====

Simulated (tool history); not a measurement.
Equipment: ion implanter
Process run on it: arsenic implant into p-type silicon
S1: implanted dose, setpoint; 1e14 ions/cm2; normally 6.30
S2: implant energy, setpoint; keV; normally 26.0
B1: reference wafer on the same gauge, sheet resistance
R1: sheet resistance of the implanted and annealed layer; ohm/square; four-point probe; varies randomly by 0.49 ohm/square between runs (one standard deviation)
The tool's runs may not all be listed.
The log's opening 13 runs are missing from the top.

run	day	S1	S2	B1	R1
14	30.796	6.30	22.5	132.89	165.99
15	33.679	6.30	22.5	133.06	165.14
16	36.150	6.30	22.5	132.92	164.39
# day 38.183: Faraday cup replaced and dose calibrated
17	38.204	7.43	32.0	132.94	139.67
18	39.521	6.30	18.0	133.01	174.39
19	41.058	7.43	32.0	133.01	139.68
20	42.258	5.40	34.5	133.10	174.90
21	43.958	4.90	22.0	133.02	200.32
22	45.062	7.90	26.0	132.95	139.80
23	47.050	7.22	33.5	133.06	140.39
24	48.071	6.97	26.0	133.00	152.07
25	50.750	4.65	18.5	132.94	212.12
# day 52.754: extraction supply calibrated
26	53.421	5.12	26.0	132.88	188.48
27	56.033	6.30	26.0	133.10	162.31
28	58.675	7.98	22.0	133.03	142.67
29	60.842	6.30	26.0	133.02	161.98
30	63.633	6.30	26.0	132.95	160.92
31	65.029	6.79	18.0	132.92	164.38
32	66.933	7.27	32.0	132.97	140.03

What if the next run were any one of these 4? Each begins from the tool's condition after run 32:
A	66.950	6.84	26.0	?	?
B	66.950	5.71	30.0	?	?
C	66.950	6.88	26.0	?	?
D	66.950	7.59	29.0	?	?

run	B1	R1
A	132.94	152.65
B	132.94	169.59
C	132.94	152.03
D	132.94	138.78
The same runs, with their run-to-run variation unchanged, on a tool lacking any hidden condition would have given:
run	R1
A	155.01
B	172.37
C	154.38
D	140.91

====

● REQUIRED ACTION:
Extract the lines above, from the first one through the one containing "B1: reference wafer", and return only those, unchanged.

● WRITTEN SOLUTION:
Simulated (tool history); not a measurement.
Equipment: ion implanter
Process run on it: arsenic implant into p-type silicon
S1: implanted dose, setpoint; 1e14 ions/cm2; normally 6.30
S2: implant energy, setpoint; keV; normally 26.0
B1: reference wafer on the same gauge, sheet resistance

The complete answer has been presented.